INFORMATION SUPPLIED =
☆ ☆ ☆ ☆
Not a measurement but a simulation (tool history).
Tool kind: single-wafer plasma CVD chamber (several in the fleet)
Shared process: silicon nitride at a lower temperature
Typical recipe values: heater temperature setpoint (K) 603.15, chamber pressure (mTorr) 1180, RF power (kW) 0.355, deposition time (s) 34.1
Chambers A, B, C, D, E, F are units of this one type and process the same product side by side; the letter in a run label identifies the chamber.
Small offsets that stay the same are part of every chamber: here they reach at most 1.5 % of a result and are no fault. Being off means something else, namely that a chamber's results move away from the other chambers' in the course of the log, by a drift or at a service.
☆ ☆ ☆ ☆

REQUIREMENT = Each line of the material above needs to be returned exactly as written.

WORKED SOLUTION =
Not a measurement but a simulation (tool history).
Tool kind: single-wafer plasma CVD chamber (several in the fleet)
Shared process: silicon nitride at a lower temperature
Typical recipe values: heater temperature setpoint (K) 603.15, chamber pressure (mTorr) 1180, RF power (kW) 0.355, deposition time (s) 34.1
Chambers A, B, C, D, E, F are units of this one type and process the same product side by side; the letter in a run label identifies the chamber.
Small offsets that stay the same are part of every chamber: here they reach at most 1.5 % of a result and are no fault. Being off means something else, namely that a chamber's results move away from the other chambers' in the course of the log, by a drift or at a service.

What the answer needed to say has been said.